Task item: An exact transcription of the lines below, from the first through the one containing "Result of step", is the only output wanted.

Supplied material:
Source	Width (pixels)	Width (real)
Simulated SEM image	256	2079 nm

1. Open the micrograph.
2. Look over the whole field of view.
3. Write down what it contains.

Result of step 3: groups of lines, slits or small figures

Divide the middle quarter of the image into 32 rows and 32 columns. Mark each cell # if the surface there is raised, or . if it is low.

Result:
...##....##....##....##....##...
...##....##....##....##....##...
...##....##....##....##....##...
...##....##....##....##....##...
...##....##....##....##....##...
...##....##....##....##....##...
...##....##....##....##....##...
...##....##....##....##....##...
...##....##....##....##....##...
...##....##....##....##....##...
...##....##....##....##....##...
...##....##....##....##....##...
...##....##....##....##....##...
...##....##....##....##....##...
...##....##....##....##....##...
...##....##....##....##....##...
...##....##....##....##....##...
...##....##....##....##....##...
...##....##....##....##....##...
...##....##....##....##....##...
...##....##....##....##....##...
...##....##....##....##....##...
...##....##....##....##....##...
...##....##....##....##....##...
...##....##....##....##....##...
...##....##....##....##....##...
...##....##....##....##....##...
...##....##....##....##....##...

Exercise answer:
Source	Width (pixels)	Width (real)
Simulated SEM image	256	2079 nm

1. Open the micrograph.
2. Look over the whole field of view.
3. Write down what it contains.

Result of step 3: groups of lines, slits or small figures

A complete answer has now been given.